**REQUIREMENT**.
Repeat the entries below in full, with every character unchanged.

**SUPPLIED MATERIAL**.
▬▬▬▬▬▬
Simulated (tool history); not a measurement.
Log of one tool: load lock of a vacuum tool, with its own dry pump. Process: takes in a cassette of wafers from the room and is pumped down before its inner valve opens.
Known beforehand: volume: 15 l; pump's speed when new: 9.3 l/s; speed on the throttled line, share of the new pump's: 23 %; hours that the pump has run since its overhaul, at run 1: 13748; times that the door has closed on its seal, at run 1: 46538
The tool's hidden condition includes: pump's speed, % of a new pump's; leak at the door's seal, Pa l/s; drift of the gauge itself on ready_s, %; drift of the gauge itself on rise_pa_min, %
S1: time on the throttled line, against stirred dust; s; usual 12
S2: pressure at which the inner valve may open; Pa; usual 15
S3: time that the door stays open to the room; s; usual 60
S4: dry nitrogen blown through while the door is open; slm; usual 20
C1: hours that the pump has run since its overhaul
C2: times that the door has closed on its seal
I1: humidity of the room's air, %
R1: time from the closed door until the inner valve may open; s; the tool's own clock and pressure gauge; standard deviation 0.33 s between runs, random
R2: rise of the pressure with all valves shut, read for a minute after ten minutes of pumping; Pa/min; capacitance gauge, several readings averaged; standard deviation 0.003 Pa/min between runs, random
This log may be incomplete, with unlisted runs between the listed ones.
▬▬▬▬▬▬

**RESPONSE BOX**.
Simulated (tool history); not a measurement.
Log of one tool: load lock of a vacuum tool, with its own dry pump. Process: takes in a cassette of wafers from the room and is pumped down before its inner valve opens.
Known beforehand: volume: 15 l; pump's speed when new: 9.3 l/s; speed on the throttled line, share of the new pump's: 23 %; hours that the pump has run since its overhaul, at run 1: 13748; times that the door has closed on its seal, at run 1: 46538
The tool's hidden condition includes: pump's speed, % of a new pump's; leak at the door's seal, Pa l/s; drift of the gauge itself on ready_s, %; drift of the gauge itself on rise_pa_min, %
S1: time on the throttled line, against stirred dust; s; usual 12
S2: pressure at which the inner valve may open; Pa; usual 15
S3: time that the door stays open to the room; s; usual 60
S4: dry nitrogen blown through while the door is open; slm; usual 20
C1: hours that the pump has run since its overhaul
C2: times that the door has closed on its seal
I1: humidity of the room's air, %
R1: time from the closed door until the inner valve may open; s; the tool's own clock and pressure gauge; standard deviation 0.33 s between runs, random
R2: rise of the pressure with all valves shut, read for a minute after ten minutes of pumping; Pa/min; capacitance gauge, several readings averaged; standard deviation 0.003 Pa/min between runs, random
This log may be incomplete, with unlisted runs between the listed ones.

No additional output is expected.